________________________________________

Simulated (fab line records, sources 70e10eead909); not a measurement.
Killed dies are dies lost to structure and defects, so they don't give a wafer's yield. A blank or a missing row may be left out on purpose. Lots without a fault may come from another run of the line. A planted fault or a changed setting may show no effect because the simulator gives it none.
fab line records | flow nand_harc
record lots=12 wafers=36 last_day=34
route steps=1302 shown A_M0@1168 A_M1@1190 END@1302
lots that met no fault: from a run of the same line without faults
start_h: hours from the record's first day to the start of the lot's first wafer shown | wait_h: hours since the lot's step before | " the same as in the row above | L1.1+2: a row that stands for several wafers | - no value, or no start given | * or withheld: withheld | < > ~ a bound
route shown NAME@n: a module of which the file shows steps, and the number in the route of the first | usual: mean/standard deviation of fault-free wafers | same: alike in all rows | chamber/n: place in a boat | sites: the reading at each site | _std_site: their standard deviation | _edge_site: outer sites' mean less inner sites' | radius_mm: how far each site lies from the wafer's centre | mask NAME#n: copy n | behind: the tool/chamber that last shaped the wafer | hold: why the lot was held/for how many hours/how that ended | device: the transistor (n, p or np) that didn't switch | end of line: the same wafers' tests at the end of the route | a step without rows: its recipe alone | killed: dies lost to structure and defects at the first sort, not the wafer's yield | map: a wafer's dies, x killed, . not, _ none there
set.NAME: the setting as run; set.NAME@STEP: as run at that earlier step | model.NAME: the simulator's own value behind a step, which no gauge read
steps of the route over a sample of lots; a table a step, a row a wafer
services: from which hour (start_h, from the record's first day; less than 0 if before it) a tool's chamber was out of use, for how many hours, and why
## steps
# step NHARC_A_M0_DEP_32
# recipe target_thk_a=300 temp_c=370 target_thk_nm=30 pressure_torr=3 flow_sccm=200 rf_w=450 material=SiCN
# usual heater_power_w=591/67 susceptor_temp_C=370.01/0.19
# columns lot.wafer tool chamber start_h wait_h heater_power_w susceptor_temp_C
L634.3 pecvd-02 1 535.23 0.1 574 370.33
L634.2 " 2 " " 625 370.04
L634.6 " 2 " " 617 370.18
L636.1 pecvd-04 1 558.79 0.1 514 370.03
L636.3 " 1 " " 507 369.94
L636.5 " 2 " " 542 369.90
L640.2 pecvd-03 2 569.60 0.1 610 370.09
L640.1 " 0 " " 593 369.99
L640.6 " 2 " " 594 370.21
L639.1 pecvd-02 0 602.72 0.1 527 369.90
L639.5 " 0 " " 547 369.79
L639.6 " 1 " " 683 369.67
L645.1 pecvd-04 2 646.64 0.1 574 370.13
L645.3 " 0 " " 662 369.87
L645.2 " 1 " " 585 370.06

________________________________________

Requirement: The reply should hold only the lines from the beginning of the listing above through the line with "start_h: hours from", each one written exactly as it appears.

Written solution:
Simulated (fab line records, sources 70e10eead909); not a measurement.
Killed dies are dies lost to structure and defects, so they don't give a wafer's yield. A blank or a missing row may be left out on purpose. Lots without a fault may come from another run of the line. A planted fault or a changed setting may show no effect because the simulator gives it none.
fab line records | flow nand_harc
record lots=12 wafers=36 last_day=34
route steps=1302 shown A_M0@1168 A_M1@1190 END@1302
lots that met no fault: from a run of the same line without faults
start_h: hours from the record's first day to the start of the lot's first wafer shown | wait_h: hours since the lot's step before | " the same as in the row above | L1.1+2: a row that stands for several wafers | - no value, or no start given | * or withheld: withheld | < > ~ a bound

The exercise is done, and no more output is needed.